DATA FOR ANALYSIS:
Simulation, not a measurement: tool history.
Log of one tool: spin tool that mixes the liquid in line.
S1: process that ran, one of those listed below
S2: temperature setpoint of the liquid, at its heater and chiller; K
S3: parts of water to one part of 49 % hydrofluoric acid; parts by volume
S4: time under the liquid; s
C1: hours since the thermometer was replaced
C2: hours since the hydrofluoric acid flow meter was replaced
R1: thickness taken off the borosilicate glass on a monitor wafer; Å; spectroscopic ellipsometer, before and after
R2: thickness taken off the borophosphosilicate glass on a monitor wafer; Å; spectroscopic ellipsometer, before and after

ASSIGNED TASK: The full set of records should be duplicated exactly.

EXERCISE ANSWER:
Simulation, not a measurement: tool history.
Log of one tool: spin tool that mixes the liquid in line.
S1: process that ran, one of those listed below
S2: temperature setpoint of the liquid, at its heater and chiller; K
S3: parts of water to one part of 49 % hydrofluoric acid; parts by volume
S4: time under the liquid; s
C1: hours since the thermometer was replaced
C2: hours since the hydrofluoric acid flow meter was replaced
R1: thickness taken off the borosilicate glass on a monitor wafer; Å; spectroscopic ellipsometer, before and after
R2: thickness taken off the borophosphosilicate glass on a monitor wafer; Å; spectroscopic ellipsometer, before and after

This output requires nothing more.